#### Listed records
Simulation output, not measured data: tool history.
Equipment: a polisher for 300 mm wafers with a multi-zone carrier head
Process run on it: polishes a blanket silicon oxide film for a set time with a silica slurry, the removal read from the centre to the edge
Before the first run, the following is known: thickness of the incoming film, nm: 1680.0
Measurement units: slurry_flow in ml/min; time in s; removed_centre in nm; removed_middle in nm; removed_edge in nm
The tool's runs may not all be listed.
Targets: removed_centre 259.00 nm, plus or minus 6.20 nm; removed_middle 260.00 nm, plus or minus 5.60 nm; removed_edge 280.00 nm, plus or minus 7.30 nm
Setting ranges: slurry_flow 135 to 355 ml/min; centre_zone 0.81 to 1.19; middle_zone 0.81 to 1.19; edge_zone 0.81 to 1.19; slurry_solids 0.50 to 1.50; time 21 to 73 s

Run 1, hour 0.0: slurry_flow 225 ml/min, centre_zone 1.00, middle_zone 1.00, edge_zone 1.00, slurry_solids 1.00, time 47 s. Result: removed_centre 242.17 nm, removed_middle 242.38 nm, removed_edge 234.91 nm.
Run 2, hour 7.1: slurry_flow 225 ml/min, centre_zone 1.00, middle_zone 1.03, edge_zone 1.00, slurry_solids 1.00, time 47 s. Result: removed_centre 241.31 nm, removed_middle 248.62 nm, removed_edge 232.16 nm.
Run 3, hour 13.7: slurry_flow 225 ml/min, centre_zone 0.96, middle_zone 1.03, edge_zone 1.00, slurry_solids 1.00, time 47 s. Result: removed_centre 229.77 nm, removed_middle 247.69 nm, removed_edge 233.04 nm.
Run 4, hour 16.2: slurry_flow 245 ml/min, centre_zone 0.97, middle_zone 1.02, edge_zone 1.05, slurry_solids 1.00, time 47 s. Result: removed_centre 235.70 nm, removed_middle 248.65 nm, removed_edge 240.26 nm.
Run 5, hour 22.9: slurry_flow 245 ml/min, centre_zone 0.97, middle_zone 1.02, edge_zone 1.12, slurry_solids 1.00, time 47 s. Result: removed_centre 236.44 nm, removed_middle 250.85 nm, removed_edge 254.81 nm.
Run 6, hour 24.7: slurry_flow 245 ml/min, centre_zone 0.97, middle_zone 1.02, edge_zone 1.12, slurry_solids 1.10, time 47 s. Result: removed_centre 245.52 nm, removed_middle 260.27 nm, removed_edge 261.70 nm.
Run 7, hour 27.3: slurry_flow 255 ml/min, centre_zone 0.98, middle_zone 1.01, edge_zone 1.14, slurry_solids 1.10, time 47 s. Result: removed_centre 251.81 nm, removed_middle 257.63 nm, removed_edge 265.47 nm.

#### Assignment
The required output is the stretch of entries above from the line containing "Targets: removed_centre 259.00" through the line containing "Run 1, hour", reproduced exactly.

#### Answer box
Targets: removed_centre 259.00 nm, plus or minus 6.20 nm; removed_middle 260.00 nm, plus or minus 5.60 nm; removed_edge 280.00 nm, plus or minus 7.30 nm
Setting ranges: slurry_flow 135 to 355 ml/min; centre_zone 0.81 to 1.19; middle_zone 0.81 to 1.19; edge_zone 0.81 to 1.19; slurry_solids 0.50 to 1.50; time 21 to 73 s

Run 1, hour 0.0: slurry_flow 225 ml/min, centre_zone 1.00, middle_zone 1.00, edge_zone 1.00, slurry_solids 1.00, time 47 s. Result: removed_centre 242.17 nm, removed_middle 242.38 nm, removed_edge 234.91 nm.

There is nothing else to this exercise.